Word for word, restate all of the data shown below.

_SOURCE INFORMATION_
^^^^
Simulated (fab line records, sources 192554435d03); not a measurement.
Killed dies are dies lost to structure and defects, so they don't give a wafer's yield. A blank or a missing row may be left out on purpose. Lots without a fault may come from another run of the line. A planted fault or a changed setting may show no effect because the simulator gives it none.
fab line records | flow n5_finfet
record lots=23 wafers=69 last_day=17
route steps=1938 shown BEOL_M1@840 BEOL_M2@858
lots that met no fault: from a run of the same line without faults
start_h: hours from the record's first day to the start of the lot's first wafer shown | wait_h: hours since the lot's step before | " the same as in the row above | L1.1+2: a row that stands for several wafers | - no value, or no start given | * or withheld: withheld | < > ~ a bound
^^^^

_RESULT_
Simulated (fab line records, sources 192554435d03); not a measurement.
Killed dies are dies lost to structure and defects, so they don't give a wafer's yield. A blank or a missing row may be left out on purpose. Lots without a fault may come from another run of the line. A planted fault or a changed setting may show no effect because the simulator gives it none.
fab line records | flow n5_finfet
record lots=23 wafers=69 last_day=17
route steps=1938 shown BEOL_M1@840 BEOL_M2@858
lots that met no fault: from a run of the same line without faults
start_h: hours from the record's first day to the start of the lot's first wafer shown | wait_h: hours since the lot's step before | " the same as in the row above | L1.1+2: a row that stands for several wafers | - no value, or no start given | * or withheld: withheld | < > ~ a bound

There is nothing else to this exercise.